※ ※ ※
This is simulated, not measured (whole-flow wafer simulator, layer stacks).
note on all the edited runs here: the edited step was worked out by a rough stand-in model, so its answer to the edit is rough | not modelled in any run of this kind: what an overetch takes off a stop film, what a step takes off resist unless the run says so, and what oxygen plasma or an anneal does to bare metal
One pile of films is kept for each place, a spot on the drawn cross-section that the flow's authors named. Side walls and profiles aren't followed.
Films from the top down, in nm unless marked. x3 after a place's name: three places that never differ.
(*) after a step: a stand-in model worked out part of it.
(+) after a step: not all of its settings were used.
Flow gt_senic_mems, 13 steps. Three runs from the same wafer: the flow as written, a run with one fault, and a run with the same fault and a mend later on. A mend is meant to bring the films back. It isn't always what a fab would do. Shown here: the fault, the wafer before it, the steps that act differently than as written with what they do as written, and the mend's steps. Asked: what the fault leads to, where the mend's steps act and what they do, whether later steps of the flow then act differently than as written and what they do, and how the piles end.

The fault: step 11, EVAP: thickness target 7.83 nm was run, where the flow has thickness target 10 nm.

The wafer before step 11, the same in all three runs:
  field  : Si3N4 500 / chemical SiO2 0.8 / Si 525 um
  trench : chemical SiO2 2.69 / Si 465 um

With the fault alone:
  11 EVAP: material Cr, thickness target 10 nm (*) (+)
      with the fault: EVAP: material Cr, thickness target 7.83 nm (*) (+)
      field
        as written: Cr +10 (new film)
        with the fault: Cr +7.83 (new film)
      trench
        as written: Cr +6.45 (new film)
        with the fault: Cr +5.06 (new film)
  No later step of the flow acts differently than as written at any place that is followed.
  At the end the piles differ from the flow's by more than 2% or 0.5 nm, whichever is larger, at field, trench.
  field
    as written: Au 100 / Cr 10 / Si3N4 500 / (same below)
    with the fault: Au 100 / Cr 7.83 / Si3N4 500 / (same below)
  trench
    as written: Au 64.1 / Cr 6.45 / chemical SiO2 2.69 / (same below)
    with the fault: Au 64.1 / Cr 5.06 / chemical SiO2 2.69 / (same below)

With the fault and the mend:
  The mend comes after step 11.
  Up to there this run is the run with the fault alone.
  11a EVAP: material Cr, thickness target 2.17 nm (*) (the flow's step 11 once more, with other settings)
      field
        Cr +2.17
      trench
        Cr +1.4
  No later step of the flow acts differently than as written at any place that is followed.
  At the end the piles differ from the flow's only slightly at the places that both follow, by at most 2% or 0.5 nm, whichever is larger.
※ ※ ※

Exact copies of the lines from the start of the data up to the line holding "(+) after a", both included, are all that is needed.

RESPONSE BOX:
This is simulated, not measured (whole-flow wafer simulator, layer stacks).
note on all the edited runs here: the edited step was worked out by a rough stand-in model, so its answer to the edit is rough | not modelled in any run of this kind: what an overetch takes off a stop film, what a step takes off resist unless the run says so, and what oxygen plasma or an anneal does to bare metal
One pile of films is kept for each place, a spot on the drawn cross-section that the flow's authors named. Side walls and profiles aren't followed.
Films from the top down, in nm unless marked. x3 after a place's name: three places that never differ.
(*) after a step: a stand-in model worked out part of it.
(+) after a step: not all of its settings were used.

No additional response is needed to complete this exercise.